+--

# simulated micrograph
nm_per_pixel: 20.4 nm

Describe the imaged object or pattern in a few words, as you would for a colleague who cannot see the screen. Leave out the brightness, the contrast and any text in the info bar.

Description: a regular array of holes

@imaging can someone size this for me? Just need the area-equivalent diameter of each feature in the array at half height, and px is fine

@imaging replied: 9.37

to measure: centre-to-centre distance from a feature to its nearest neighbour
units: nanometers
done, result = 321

+--

**Assigned task:** Repeat verbatim the opening run of entries, ending with the line that contains "units: nanometers".

**Answer section:**
# simulated micrograph
nm_per_pixel: 20.4 nm

Describe the imaged object or pattern in a few words, as you would for a colleague who cannot see the screen. Leave out the brightness, the contrast and any text in the info bar.

Description: a regular array of holes

@imaging can someone size this for me? Just need the area-equivalent diameter of each feature in the array at half height, and px is fine

@imaging replied: 9.37

to measure: centre-to-centre distance from a feature to its nearest neighbour
units: nanometers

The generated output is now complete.